================

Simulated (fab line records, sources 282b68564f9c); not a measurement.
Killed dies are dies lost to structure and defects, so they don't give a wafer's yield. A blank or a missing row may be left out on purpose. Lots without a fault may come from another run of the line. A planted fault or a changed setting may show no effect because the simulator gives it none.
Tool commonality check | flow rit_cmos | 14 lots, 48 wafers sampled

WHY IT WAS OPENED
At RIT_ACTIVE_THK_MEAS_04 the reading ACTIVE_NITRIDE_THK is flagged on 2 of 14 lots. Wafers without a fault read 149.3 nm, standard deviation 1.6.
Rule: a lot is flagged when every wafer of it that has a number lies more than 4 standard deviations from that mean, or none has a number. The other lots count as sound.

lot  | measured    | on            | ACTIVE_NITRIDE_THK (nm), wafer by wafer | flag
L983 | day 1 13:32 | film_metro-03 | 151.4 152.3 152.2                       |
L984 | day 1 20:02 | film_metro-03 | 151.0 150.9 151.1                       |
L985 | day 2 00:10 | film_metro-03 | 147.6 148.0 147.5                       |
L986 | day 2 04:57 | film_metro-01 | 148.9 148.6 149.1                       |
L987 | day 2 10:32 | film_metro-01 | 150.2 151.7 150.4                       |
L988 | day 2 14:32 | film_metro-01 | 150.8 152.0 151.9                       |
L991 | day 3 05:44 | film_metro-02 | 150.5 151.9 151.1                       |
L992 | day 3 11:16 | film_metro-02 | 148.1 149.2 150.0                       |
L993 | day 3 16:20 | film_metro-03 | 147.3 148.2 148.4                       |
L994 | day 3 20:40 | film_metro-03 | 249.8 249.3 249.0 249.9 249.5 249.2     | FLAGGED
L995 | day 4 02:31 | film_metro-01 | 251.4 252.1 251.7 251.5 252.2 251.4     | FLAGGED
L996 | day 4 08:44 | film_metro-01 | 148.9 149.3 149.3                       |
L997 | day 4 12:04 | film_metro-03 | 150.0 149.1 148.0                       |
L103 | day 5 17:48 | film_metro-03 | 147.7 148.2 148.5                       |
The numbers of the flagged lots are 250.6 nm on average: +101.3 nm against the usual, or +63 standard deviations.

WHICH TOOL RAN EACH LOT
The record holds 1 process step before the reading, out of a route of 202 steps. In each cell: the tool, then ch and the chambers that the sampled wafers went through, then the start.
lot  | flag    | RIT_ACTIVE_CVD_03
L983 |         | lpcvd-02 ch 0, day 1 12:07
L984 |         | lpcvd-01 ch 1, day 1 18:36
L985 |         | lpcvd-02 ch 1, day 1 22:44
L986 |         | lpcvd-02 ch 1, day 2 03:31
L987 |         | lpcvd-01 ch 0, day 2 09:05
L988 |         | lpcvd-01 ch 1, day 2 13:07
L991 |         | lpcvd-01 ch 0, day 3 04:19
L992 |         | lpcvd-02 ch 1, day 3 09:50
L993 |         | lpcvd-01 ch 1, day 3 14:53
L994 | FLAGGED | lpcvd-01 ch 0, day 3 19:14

================

→ Action item: Find where the line with "L993 | day 3" sits in the material above, then copy exactly from it through the line with "L996 | day 4". Add no other line.

→ Task result:
L993 | day 3 16:20 | film_metro-03 | 147.3 148.2 148.4                       |
L994 | day 3 20:40 | film_metro-03 | 249.8 249.3 249.0 249.9 249.5 249.2     | FLAGGED
L995 | day 4 02:31 | film_metro-01 | 251.4 252.1 251.7 251.5 252.2 251.4     | FLAGGED
L996 | day 4 08:44 | film_metro-01 | 148.9 149.3 149.3                       |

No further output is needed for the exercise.